-- RECORDED INFORMATION follows --

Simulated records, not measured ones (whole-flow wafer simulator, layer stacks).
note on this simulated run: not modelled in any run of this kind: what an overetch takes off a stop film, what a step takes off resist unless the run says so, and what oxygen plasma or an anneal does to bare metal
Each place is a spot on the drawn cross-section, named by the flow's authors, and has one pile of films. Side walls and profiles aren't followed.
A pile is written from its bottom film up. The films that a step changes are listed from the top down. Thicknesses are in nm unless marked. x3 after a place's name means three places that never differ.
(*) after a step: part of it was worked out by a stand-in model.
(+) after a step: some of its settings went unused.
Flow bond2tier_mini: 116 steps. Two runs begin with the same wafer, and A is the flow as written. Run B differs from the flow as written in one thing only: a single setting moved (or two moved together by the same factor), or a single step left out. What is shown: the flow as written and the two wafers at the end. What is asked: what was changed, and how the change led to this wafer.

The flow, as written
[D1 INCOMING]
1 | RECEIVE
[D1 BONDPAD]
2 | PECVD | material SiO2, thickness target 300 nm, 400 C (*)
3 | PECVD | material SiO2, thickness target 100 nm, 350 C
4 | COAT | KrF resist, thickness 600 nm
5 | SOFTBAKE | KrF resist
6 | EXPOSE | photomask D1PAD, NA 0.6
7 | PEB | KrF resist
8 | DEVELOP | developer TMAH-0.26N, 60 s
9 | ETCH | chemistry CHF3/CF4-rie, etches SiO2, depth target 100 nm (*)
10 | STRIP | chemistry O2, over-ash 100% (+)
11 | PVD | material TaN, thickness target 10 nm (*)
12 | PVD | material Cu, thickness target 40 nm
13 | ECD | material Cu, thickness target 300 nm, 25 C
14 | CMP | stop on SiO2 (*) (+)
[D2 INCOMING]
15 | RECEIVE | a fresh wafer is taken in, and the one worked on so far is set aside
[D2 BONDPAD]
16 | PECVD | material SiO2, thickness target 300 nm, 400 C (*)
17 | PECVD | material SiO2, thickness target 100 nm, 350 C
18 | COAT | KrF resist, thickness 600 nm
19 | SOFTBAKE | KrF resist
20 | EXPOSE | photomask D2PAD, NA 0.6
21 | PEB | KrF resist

-- RECORDED INFORMATION concluded --

Stop at the line containing "note on this". Please print exactly every line before it from the start of the records, plus that line itself, and nothing else.

Simulated records, not measured ones (whole-flow wafer simulator, layer stacks).
note on this simulated run: not modelled in any run of this kind: what an overetch takes off a stop film, what a step takes off resist unless the run says so, and what oxygen plasma or an anneal does to bare metal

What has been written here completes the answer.